━━━ Given data ━━━

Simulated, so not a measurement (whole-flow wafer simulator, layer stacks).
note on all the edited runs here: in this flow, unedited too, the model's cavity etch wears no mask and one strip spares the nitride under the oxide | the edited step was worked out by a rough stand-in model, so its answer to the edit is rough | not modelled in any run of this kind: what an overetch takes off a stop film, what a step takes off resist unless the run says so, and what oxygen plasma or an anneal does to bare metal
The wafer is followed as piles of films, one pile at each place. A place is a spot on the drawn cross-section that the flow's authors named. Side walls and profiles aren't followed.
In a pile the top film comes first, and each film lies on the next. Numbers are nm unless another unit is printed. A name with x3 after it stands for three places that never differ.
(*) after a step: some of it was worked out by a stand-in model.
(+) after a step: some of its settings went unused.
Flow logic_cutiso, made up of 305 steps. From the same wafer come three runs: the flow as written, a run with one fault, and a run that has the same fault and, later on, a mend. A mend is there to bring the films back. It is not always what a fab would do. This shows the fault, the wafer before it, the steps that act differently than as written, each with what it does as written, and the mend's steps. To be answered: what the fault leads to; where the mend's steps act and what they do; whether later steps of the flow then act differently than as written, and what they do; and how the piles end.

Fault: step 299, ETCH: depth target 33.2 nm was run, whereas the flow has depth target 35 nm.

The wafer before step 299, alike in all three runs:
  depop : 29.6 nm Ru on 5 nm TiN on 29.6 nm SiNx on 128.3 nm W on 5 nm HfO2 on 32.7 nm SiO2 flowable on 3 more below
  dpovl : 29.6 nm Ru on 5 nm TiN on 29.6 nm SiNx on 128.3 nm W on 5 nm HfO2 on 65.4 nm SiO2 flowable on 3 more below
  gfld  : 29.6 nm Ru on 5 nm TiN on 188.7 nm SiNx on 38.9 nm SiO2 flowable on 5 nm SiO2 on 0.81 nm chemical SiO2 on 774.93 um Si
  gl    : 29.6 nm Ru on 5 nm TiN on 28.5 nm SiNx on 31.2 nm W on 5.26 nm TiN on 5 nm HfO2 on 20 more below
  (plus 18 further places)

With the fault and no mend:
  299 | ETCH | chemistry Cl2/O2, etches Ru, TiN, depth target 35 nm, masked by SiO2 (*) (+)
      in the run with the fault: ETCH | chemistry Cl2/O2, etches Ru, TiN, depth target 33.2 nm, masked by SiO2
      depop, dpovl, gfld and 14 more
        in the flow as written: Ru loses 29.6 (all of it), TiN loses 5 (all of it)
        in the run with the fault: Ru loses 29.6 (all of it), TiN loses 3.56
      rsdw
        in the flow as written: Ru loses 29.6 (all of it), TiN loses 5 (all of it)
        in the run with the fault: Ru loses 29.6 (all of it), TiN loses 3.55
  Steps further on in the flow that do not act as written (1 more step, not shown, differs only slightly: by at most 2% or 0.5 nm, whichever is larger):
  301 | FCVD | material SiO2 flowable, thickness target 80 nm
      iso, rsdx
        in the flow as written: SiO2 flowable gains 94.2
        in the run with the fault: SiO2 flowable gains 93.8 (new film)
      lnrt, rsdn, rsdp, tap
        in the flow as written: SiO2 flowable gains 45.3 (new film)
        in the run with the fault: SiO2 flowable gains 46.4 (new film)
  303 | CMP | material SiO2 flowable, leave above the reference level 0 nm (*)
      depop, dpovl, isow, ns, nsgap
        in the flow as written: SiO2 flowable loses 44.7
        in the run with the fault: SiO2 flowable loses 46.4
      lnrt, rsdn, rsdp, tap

━━━

▶ [Activity]: Return the opening line of the data and every line after it through the line containing "note on all", please, exactly as written and with nothing added.

▶ [Answer section]:
Simulated, so not a measurement (whole-flow wafer simulator, layer stacks).
note on all the edited runs here: in this flow, unedited too, the model's cavity etch wears no mask and one strip spares the nitride under the oxide | the edited step was worked out by a rough stand-in model, so its answer to the edit is rough | not modelled in any run of this kind: what an overetch takes off a stop film, what a step takes off resist unless the run says so, and what oxygen plasma or an anneal does to bare metal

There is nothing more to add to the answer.